RAW DATA:
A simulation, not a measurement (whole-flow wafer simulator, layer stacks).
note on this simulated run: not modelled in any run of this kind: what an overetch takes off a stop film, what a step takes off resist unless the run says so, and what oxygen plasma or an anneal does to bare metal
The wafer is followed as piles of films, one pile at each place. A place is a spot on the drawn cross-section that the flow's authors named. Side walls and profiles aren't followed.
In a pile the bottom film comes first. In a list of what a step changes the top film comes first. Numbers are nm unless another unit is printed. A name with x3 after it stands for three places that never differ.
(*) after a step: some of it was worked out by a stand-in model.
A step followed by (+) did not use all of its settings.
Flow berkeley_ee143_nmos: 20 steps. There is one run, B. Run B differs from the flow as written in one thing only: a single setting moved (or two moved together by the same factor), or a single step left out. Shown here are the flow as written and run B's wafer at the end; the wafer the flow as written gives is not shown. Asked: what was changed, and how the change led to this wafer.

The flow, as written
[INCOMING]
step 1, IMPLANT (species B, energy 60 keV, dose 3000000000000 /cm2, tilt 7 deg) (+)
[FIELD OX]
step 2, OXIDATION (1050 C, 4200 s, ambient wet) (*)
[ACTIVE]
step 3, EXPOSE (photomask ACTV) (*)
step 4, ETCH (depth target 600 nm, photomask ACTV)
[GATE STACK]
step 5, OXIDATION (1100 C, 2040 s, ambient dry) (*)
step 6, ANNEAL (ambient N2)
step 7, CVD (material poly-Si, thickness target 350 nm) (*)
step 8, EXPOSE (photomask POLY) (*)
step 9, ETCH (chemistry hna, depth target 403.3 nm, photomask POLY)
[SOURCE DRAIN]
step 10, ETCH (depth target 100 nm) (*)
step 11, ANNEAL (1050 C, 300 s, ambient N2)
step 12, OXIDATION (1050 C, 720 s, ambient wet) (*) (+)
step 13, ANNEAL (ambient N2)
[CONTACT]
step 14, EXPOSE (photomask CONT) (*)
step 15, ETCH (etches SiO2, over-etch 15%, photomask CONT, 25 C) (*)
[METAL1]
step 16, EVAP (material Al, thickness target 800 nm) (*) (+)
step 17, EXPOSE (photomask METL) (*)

REQUIRED ACTION:
The required output is the exact run of lines from the beginning of the listing above to the line that contains "A step followed", inclusive of both.

ANSWER AREA:
A simulation, not a measurement (whole-flow wafer simulator, layer stacks).
note on this simulated run: not modelled in any run of this kind: what an overetch takes off a stop film, what a step takes off resist unless the run says so, and what oxygen plasma or an anneal does to bare metal
The wafer is followed as piles of films, one pile at each place. A place is a spot on the drawn cross-section that the flow's authors named. Side walls and profiles aren't followed.
In a pile the bottom film comes first. In a list of what a step changes the top film comes first. Numbers are nm unless another unit is printed. A name with x3 after it stands for three places that never differ.
(*) after a step: some of it was worked out by a stand-in model.
A step followed by (+) did not use all of its settings.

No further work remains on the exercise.